• **EXERCISE DATA**
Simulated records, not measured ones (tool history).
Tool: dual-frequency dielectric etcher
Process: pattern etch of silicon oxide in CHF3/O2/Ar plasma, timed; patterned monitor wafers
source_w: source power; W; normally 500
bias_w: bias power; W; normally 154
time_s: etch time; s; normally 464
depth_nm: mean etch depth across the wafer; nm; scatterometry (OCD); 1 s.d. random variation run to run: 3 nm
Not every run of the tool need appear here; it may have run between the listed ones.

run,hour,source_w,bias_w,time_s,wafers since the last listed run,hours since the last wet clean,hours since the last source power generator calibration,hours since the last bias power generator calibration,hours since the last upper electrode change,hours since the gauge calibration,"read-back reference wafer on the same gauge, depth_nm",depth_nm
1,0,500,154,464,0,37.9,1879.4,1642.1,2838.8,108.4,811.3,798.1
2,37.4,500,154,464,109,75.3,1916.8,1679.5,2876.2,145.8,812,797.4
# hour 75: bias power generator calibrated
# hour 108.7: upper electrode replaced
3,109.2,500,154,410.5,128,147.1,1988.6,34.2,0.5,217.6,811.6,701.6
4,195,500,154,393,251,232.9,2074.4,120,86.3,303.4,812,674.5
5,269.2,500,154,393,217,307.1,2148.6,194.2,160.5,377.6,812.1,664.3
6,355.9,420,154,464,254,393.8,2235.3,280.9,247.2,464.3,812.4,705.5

• **ASSIGNMENT**
An exact copy of the material above is needed.

• **EXERCISE RESULT**
Simulated records, not measured ones (tool history).
Tool: dual-frequency dielectric etcher
Process: pattern etch of silicon oxide in CHF3/O2/Ar plasma, timed; patterned monitor wafers
source_w: source power; W; normally 500
bias_w: bias power; W; normally 154
time_s: etch time; s; normally 464
depth_nm: mean etch depth across the wafer; nm; scatterometry (OCD); 1 s.d. random variation run to run: 3 nm
Not every run of the tool need appear here; it may have run between the listed ones.

run,hour,source_w,bias_w,time_s,wafers since the last listed run,hours since the last wet clean,hours since the last source power generator calibration,hours since the last bias power generator calibration,hours since the last upper electrode change,hours since the gauge calibration,"read-back reference wafer on the same gauge, depth_nm",depth_nm
1,0,500,154,464,0,37.9,1879.4,1642.1,2838.8,108.4,811.3,798.1
2,37.4,500,154,464,109,75.3,1916.8,1679.5,2876.2,145.8,812,797.4
# hour 75: bias power generator calibrated
# hour 108.7: upper electrode replaced
3,109.2,500,154,410.5,128,147.1,1988.6,34.2,0.5,217.6,811.6,701.6
4,195,500,154,393,251,232.9,2074.4,120,86.3,303.4,812,674.5
5,269.2,500,154,393,217,307.1,2148.6,194.2,160.5,377.6,812.1,664.3
6,355.9,420,154,464,254,393.8,2235.3,280.9,247.2,464.3,812.4,705.5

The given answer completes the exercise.